* **REQUIRED ACTION**
Would you copy the material below word for word, beginning with its first line and ending with the line that contains "note on this"?

* **ENTRIES SHOWN**
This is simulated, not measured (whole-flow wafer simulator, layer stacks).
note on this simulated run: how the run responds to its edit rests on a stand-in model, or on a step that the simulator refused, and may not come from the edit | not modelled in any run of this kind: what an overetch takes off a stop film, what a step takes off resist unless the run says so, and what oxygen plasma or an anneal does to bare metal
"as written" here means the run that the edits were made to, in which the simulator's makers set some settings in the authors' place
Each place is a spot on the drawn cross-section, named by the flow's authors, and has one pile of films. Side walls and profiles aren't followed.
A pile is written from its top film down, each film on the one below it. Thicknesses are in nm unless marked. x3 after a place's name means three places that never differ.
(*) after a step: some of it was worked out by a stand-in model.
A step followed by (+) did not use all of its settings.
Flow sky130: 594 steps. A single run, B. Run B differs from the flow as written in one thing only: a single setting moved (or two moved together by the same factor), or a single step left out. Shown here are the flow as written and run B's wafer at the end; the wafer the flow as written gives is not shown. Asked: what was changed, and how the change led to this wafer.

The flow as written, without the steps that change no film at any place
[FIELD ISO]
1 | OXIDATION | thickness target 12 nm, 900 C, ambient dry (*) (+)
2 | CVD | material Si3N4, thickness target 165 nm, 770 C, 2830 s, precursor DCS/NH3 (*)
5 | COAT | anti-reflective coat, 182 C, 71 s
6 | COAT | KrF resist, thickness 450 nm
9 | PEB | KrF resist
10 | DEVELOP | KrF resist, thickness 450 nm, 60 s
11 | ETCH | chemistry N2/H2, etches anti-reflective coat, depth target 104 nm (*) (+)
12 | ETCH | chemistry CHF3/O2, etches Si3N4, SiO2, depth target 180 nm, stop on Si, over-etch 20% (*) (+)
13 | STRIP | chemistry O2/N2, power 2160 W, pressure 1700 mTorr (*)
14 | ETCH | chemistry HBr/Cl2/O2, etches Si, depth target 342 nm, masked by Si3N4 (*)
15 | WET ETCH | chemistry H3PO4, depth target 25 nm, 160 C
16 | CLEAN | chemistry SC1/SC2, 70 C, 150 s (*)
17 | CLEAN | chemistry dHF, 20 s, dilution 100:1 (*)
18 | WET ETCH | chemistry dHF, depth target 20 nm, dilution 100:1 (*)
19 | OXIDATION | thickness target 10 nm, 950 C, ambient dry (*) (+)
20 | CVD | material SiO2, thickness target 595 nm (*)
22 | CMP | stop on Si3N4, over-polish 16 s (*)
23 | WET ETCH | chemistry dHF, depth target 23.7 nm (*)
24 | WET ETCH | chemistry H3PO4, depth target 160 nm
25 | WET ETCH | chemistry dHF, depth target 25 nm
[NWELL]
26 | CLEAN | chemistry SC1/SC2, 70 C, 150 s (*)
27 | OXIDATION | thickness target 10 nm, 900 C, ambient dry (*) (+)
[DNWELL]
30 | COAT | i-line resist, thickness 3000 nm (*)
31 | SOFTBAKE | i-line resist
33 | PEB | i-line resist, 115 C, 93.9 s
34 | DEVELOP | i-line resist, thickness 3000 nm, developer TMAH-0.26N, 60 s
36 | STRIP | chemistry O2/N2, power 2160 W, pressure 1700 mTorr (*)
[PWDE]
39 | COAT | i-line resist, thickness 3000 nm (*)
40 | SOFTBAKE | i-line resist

* **TASK RESPONSE**
This is simulated, not measured (whole-flow wafer simulator, layer stacks).
note on this simulated run: how the run responds to its edit rests on a stand-in model, or on a step that the simulator refused, and may not come from the edit | not modelled in any run of this kind: what an overetch takes off a stop film, what a step takes off resist unless the run says so, and what oxygen plasma or an anneal does to bare metal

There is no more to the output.